SOURCE DATA START

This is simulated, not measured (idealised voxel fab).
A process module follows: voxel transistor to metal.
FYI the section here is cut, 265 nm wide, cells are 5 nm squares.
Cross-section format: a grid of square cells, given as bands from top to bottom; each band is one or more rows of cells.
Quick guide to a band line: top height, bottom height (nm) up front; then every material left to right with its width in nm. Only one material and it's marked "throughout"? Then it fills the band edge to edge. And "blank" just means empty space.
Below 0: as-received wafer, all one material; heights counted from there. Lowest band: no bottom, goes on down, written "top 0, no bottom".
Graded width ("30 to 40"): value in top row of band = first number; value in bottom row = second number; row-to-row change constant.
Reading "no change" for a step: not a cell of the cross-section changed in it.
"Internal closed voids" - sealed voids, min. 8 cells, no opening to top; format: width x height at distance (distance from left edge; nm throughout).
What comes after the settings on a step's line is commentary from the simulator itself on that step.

SOURCE DATA END

WORK REQUEST
Write a verbatim copy of the listing above.

ANSWER SECTION
This is simulated, not measured (idealised voxel fab).
A process module follows: voxel transistor to metal.
FYI the section here is cut, 265 nm wide, cells are 5 nm squares.
Cross-section format: a grid of square cells, given as bands from top to bottom; each band is one or more rows of cells.
Quick guide to a band line: top height, bottom height (nm) up front; then every material left to right with its width in nm. Only one material and it's marked "throughout"? Then it fills the band edge to edge. And "blank" just means empty space.
Below 0: as-received wafer, all one material; heights counted from there. Lowest band: no bottom, goes on down, written "top 0, no bottom".
Graded width ("30 to 40"): value in top row of band = first number; value in bottom row = second number; row-to-row change constant.
Reading "no change" for a step: not a cell of the cross-section changed in it.
"Internal closed voids" - sealed voids, min. 8 cells, no opening to top; format: width x height at distance (distance from left edge; nm throughout).
What comes after the settings on a step's line is commentary from the simulator itself on that step.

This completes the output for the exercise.